→ Brief: What is needed is a faithful copy of all the records.

→ Records shown:
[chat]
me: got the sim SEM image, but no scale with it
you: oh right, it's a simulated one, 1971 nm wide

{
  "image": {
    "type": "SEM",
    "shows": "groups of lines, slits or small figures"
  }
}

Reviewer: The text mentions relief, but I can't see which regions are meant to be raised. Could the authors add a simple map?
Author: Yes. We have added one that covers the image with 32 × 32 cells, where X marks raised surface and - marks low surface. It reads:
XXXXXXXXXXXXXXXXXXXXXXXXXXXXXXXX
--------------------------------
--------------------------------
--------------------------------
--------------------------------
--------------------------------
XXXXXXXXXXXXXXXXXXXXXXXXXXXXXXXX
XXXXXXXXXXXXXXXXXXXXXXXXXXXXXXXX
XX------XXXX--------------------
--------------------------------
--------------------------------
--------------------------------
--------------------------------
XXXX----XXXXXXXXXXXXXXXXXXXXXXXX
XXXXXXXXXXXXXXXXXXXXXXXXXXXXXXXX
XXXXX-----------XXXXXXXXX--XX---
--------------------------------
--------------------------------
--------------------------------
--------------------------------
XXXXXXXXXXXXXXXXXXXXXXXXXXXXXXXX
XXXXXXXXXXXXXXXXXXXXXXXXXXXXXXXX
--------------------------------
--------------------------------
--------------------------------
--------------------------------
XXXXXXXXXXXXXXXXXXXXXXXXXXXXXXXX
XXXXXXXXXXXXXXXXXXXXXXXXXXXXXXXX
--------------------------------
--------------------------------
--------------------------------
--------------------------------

→ Written solution:
[chat]
me: got the sim SEM image, but no scale with it
you: oh right, it's a simulated one, 1971 nm wide

{
  "image": {
    "type": "SEM",
    "shows": "groups of lines, slits or small figures"
  }
}

Reviewer: The text mentions relief, but I can't see which regions are meant to be raised. Could the authors add a simple map?
Author: Yes. We have added one that covers the image with 32 × 32 cells, where X marks raised surface and - marks low surface. It reads:
XXXXXXXXXXXXXXXXXXXXXXXXXXXXXXXX
--------------------------------
--------------------------------
--------------------------------
--------------------------------
--------------------------------
XXXXXXXXXXXXXXXXXXXXXXXXXXXXXXXX
XXXXXXXXXXXXXXXXXXXXXXXXXXXXXXXX
XX------XXXX--------------------
--------------------------------
--------------------------------
--------------------------------
--------------------------------
XXXX----XXXXXXXXXXXXXXXXXXXXXXXX
XXXXXXXXXXXXXXXXXXXXXXXXXXXXXXXX
XXXXX-----------XXXXXXXXX--XX---
--------------------------------
--------------------------------
--------------------------------
--------------------------------
XXXXXXXXXXXXXXXXXXXXXXXXXXXXXXXX
XXXXXXXXXXXXXXXXXXXXXXXXXXXXXXXX
--------------------------------
--------------------------------
--------------------------------
--------------------------------
XXXXXXXXXXXXXXXXXXXXXXXXXXXXXXXX
XXXXXXXXXXXXXXXXXXXXXXXXXXXXXXXX
--------------------------------
--------------------------------
--------------------------------
--------------------------------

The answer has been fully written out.